-- DATASET RECORDS follows --

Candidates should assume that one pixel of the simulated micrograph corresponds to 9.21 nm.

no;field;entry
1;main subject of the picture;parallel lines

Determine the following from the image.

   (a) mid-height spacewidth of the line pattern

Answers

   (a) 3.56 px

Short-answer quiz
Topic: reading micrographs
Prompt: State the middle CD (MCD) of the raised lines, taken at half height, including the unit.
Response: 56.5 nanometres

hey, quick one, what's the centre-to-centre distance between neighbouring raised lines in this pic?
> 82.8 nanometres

-- DATASET RECORDS concluded --

WORK INSTRUCTION:
Give the data again exactly, line for line.

ANSWER SECTION:
Candidates should assume that one pixel of the simulated micrograph corresponds to 9.21 nm.

no;field;entry
1;main subject of the picture;parallel lines

Determine the following from the image.

   (a) mid-height spacewidth of the line pattern

Answers

   (a) 3.56 px

Short-answer quiz
Topic: reading micrographs
Prompt: State the middle CD (MCD) of the raised lines, taken at half height, including the unit.
Response: 56.5 nanometres

hey, quick one, what's the centre-to-centre distance between neighbouring raised lines in this pic?
> 82.8 nanometres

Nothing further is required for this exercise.